*Material provided*
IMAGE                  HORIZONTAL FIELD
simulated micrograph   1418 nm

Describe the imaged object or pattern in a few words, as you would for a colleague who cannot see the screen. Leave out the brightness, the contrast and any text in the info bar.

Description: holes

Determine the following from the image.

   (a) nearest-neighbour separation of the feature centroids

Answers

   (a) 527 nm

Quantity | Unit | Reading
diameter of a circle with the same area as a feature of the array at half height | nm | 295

*Work order*
Please set down each line of the records exactly as given.

*Task result*
IMAGE                  HORIZONTAL FIELD
simulated micrograph   1418 nm

Describe the imaged object or pattern in a few words, as you would for a colleague who cannot see the screen. Leave out the brightness, the contrast and any text in the info bar.

Description: holes

Determine the following from the image.

   (a) nearest-neighbour separation of the feature centroids

Answers

   (a) 527 nm

Quantity | Unit | Reading
diameter of a circle with the same area as a feature of the array at half height | nm | 295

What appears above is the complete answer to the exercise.